**The data**
+--
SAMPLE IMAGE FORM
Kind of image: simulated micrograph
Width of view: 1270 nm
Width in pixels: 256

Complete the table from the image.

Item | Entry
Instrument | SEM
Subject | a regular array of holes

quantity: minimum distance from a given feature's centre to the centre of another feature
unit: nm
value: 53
+--

**Action item**
Reproduce the entire listing word for word.

**Result**
SAMPLE IMAGE FORM
Kind of image: simulated micrograph
Width of view: 1270 nm
Width in pixels: 256

Complete the table from the image.

Item | Entry
Instrument | SEM
Subject | a regular array of holes

quantity: minimum distance from a given feature's centre to the centre of another feature
unit: nm
value: 53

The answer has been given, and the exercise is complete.